*INPUT DATA*:
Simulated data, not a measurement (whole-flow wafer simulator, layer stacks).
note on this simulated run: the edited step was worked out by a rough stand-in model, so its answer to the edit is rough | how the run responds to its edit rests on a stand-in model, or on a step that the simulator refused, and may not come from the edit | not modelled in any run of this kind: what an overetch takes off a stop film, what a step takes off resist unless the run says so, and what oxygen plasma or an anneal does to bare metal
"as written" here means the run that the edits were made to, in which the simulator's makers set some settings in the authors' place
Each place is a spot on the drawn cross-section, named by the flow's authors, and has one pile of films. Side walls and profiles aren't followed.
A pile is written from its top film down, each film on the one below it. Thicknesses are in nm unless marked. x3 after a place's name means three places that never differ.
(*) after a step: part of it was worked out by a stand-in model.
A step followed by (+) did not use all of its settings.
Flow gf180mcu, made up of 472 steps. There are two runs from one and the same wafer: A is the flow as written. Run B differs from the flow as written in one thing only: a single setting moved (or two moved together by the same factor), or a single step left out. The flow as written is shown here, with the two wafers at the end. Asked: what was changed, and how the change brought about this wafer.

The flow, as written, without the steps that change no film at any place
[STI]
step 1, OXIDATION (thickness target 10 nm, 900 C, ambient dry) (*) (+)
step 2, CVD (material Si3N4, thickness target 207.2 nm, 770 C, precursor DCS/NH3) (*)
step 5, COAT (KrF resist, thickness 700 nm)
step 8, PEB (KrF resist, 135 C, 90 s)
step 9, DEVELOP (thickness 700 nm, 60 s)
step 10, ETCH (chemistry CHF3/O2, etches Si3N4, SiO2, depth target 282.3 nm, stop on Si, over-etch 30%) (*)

*REQUIRED ACTION*:
Nothing in the entries may be left out; each line is to be output exactly.

*ANSWER BOX*:
Simulated data, not a measurement (whole-flow wafer simulator, layer stacks).
note on this simulated run: the edited step was worked out by a rough stand-in model, so its answer to the edit is rough | how the run responds to its edit rests on a stand-in model, or on a step that the simulator refused, and may not come from the edit | not modelled in any run of this kind: what an overetch takes off a stop film, what a step takes off resist unless the run says so, and what oxygen plasma or an anneal does to bare metal
"as written" here means the run that the edits were made to, in which the simulator's makers set some settings in the authors' place
Each place is a spot on the drawn cross-section, named by the flow's authors, and has one pile of films. Side walls and profiles aren't followed.
A pile is written from its top film down, each film on the one below it. Thicknesses are in nm unless marked. x3 after a place's name means three places that never differ.
(*) after a step: part of it was worked out by a stand-in model.
A step followed by (+) did not use all of its settings.
Flow gf180mcu, made up of 472 steps. There are two runs from one and the same wafer: A is the flow as written. Run B differs from the flow as written in one thing only: a single setting moved (or two moved together by the same factor), or a single step left out. The flow as written is shown here, with the two wafers at the end. Asked: what was changed, and how the change brought about this wafer.

The flow, as written, without the steps that change no film at any place
[STI]
step 1, OXIDATION (thickness target 10 nm, 900 C, ambient dry) (*) (+)
step 2, CVD (material Si3N4, thickness target 207.2 nm, 770 C, precursor DCS/NH3) (*)
step 5, COAT (KrF resist, thickness 700 nm)
step 8, PEB (KrF resist, 135 C, 90 s)
step 9, DEVELOP (thickness 700 nm, 60 s)
step 10, ETCH (chemistry CHF3/O2, etches Si3N4, SiO2, depth target 282.3 nm, stop on Si, over-etch 30%) (*)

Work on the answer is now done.